• [Exercise]
What do the lines say from the start of the entries through the one containing "wafer | flag"? Repeat them exactly.

• [Data records]
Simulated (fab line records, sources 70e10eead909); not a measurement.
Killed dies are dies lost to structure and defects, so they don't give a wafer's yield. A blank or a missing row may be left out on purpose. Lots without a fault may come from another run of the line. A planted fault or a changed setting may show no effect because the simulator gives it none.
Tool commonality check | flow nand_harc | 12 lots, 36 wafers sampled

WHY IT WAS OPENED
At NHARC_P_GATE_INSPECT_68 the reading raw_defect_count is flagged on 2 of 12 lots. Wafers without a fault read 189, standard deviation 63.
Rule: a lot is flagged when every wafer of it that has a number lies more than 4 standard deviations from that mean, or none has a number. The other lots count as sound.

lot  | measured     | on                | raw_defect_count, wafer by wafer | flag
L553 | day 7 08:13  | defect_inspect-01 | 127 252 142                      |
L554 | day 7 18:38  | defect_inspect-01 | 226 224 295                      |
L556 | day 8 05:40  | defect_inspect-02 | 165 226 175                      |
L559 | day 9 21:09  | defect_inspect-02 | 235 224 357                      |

• [Answer section]
Simulated (fab line records, sources 70e10eead909); not a measurement.
Killed dies are dies lost to structure and defects, so they don't give a wafer's yield. A blank or a missing row may be left out on purpose. Lots without a fault may come from another run of the line. A planted fault or a changed setting may show no effect because the simulator gives it none.
Tool commonality check | flow nand_harc | 12 lots, 36 wafers sampled

WHY IT WAS OPENED
At NHARC_P_GATE_INSPECT_68 the reading raw_defect_count is flagged on 2 of 12 lots. Wafers without a fault read 189, standard deviation 63.
Rule: a lot is flagged when every wafer of it that has a number lies more than 4 standard deviations from that mean, or none has a number. The other lots count as sound.

lot  | measured     | on                | raw_defect_count, wafer by wafer | flag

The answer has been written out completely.